Brief
Repeat word for word the opening stretch of the entries, from the first line through the line containing "Top height, bottom".

Listed entries
++++++

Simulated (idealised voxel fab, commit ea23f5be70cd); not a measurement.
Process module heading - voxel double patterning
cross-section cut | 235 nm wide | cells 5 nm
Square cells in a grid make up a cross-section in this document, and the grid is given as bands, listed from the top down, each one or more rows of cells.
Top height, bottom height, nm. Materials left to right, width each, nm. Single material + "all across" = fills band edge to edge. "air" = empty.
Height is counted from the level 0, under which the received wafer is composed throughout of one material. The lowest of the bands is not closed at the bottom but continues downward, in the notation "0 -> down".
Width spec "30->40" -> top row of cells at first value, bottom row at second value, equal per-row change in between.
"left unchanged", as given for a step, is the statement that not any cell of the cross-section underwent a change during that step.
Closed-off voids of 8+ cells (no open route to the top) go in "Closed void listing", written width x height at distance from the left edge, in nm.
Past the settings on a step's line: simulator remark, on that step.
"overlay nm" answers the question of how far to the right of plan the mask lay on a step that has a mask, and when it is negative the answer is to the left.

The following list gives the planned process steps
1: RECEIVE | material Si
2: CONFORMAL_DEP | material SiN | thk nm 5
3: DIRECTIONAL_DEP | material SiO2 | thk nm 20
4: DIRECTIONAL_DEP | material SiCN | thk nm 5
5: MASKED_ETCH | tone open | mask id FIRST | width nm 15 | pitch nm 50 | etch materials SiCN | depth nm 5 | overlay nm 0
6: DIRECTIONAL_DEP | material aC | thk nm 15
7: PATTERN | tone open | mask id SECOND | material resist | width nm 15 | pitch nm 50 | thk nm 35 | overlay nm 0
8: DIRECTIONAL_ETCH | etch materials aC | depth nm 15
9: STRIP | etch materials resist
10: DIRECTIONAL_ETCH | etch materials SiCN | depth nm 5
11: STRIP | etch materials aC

++++++

Written response
Simulated (idealised voxel fab, commit ea23f5be70cd); not a measurement.
Process module heading - voxel double patterning
cross-section cut | 235 nm wide | cells 5 nm
Square cells in a grid make up a cross-section in this document, and the grid is given as bands, listed from the top down, each one or more rows of cells.
Top height, bottom height, nm. Materials left to right, width each, nm. Single material + "all across" = fills band edge to edge. "air" = empty.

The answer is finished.